─── Data to examine

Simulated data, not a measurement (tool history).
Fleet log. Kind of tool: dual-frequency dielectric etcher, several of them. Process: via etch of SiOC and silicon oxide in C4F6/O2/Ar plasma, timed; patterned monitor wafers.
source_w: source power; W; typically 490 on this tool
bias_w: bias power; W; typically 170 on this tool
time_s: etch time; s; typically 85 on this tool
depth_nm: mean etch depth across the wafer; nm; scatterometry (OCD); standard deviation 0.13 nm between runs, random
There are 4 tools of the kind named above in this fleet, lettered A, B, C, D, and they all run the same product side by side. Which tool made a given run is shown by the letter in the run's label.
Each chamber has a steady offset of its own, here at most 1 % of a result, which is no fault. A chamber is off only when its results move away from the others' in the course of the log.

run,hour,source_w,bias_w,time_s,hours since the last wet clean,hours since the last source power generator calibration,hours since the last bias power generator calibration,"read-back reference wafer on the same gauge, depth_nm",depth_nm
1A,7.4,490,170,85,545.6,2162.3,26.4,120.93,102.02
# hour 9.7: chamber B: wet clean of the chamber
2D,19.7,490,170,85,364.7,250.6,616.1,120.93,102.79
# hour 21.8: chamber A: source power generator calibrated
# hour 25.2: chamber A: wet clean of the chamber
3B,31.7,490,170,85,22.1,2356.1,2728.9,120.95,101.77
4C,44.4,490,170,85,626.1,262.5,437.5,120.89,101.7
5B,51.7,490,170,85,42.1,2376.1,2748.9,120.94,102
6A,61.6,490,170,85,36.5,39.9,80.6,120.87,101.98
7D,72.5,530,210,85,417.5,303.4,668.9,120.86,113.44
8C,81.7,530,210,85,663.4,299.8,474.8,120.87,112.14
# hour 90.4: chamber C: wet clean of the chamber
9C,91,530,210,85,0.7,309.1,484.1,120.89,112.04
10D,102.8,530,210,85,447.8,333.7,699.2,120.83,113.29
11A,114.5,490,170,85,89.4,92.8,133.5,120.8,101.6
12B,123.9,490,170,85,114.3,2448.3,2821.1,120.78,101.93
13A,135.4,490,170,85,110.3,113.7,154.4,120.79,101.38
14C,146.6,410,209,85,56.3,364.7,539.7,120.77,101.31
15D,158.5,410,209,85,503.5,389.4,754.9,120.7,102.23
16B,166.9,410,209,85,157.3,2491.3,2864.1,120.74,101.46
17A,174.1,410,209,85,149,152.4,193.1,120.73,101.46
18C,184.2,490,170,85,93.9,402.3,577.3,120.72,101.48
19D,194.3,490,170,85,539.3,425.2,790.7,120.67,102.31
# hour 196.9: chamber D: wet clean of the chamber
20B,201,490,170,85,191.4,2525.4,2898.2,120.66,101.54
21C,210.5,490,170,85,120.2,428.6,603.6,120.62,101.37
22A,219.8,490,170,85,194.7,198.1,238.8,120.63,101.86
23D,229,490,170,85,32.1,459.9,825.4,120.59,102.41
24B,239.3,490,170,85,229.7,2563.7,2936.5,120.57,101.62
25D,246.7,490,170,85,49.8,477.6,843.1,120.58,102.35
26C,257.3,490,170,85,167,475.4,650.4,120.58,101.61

──────

Work request: Could you output, exactly and with nothing else, the lines from the start of the records through the line containing "Each chamber has"?

Exercise answer:
Simulated data, not a measurement (tool history).
Fleet log. Kind of tool: dual-frequency dielectric etcher, several of them. Process: via etch of SiOC and silicon oxide in C4F6/O2/Ar plasma, timed; patterned monitor wafers.
source_w: source power; W; typically 490 on this tool
bias_w: bias power; W; typically 170 on this tool
time_s: etch time; s; typically 85 on this tool
depth_nm: mean etch depth across the wafer; nm; scatterometry (OCD); standard deviation 0.13 nm between runs, random
There are 4 tools of the kind named above in this fleet, lettered A, B, C, D, and they all run the same product side by side. Which tool made a given run is shown by the letter in the run's label.
Each chamber has a steady offset of its own, here at most 1 % of a result, which is no fault. A chamber is off only when its results move away from the others' in the course of the log.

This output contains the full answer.